:: REQUIRED ACTION ::
The expected output is the data itself, duplicated in full.

:: INFORMATION SUPPLIED ::
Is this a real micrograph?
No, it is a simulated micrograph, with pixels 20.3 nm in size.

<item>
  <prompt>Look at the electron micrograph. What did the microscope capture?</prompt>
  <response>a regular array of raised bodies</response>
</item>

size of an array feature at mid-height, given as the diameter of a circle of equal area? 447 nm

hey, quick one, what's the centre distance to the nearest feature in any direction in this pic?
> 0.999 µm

:: RESPONSE AREA ::
Is this a real micrograph?
No, it is a simulated micrograph, with pixels 20.3 nm in size.

<item>
  <prompt>Look at the electron micrograph. What did the microscope capture?</prompt>
  <response>a regular array of raised bodies</response>
</item>

size of an array feature at mid-height, given as the diameter of a circle of equal area? 447 nm

hey, quick one, what's the centre distance to the nearest feature in any direction in this pic?
> 0.999 µm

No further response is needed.